§ Exercise
An exact reprint of all the records is the expected answer.

───

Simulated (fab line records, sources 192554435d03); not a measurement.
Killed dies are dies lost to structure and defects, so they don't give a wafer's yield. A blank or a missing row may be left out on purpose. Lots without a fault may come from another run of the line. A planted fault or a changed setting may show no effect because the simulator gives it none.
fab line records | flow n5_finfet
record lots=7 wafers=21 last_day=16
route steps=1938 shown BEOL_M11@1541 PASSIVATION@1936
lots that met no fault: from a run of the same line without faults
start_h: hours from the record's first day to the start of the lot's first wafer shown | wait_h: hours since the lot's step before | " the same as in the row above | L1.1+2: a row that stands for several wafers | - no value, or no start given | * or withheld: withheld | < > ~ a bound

───

§ Your solution
Simulated (fab line records, sources 192554435d03); not a measurement.
Killed dies are dies lost to structure and defects, so they don't give a wafer's yield. A blank or a missing row may be left out on purpose. Lots without a fault may come from another run of the line. A planted fault or a changed setting may show no effect because the simulator gives it none.
fab line records | flow n5_finfet
record lots=7 wafers=21 last_day=16
route steps=1938 shown BEOL_M11@1541 PASSIVATION@1936
lots that met no fault: from a run of the same line without faults
start_h: hours from the record's first day to the start of the lot's first wafer shown | wait_h: hours since the lot's step before | " the same as in the row above | L1.1+2: a row that stands for several wafers | - no value, or no start given | * or withheld: withheld | < > ~ a bound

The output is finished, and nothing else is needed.